**Provided material:**
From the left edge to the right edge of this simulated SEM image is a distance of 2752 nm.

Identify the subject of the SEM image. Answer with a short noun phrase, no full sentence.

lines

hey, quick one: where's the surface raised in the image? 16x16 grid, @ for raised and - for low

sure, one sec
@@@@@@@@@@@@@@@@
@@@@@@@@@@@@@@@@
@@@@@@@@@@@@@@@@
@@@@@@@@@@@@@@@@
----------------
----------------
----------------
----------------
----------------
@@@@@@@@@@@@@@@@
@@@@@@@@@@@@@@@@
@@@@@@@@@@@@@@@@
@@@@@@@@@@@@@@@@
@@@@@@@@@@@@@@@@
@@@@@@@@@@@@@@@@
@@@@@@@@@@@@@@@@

**Work item:**
The entries are to be transcribed exactly, each line in full.

**Task answer:**
From the left edge to the right edge of this simulated SEM image is a distance of 2752 nm.

Identify the subject of the SEM image. Answer with a short noun phrase, no full sentence.

lines

hey, quick one: where's the surface raised in the image? 16x16 grid, @ for raised and - for low

sure, one sec
@@@@@@@@@@@@@@@@
@@@@@@@@@@@@@@@@
@@@@@@@@@@@@@@@@
@@@@@@@@@@@@@@@@
----------------
----------------
----------------
----------------
----------------
@@@@@@@@@@@@@@@@
@@@@@@@@@@@@@@@@
@@@@@@@@@@@@@@@@
@@@@@@@@@@@@@@@@
@@@@@@@@@@@@@@@@
@@@@@@@@@@@@@@@@
@@@@@@@@@@@@@@@@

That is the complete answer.